* [WORK ORDER]: Please repeat the listing exactly, starting at its first line and stopping after the line that contains "A cross-section is".

* [RECORD EXTRACTS]:
────────────────────
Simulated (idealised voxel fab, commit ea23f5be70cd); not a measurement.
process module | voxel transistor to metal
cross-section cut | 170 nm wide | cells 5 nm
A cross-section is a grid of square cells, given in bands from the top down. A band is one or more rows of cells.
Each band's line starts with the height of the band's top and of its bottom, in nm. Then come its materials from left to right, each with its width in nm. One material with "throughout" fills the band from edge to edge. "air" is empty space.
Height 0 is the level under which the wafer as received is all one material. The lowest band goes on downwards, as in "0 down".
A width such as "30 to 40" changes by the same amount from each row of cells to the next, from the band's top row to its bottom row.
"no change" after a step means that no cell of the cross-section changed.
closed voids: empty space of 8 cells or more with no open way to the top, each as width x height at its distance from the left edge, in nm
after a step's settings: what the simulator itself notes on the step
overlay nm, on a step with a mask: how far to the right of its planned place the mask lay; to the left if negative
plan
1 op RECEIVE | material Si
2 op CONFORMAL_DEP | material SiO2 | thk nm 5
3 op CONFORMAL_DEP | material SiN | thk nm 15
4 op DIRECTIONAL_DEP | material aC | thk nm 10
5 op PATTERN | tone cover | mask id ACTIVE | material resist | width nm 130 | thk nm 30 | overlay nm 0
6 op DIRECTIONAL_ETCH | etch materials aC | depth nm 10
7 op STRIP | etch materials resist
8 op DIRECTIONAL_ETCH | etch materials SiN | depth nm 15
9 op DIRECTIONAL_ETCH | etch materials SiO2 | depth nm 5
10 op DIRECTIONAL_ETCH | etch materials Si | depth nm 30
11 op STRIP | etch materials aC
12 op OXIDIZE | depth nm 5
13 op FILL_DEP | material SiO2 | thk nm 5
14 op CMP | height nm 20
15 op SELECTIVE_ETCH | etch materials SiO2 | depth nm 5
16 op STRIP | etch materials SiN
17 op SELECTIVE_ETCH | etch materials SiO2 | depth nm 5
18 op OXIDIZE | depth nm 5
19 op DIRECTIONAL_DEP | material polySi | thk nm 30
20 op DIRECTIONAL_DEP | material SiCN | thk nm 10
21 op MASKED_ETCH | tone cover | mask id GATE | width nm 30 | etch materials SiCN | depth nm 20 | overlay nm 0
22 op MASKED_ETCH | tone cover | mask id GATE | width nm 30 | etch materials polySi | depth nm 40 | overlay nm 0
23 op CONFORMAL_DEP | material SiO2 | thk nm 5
────────────────────

* [RESULT]:
Simulated (idealised voxel fab, commit ea23f5be70cd); not a measurement.
process module | voxel transistor to metal
cross-section cut | 170 nm wide | cells 5 nm
A cross-section is a grid of square cells, given in bands from the top down. A band is one or more rows of cells.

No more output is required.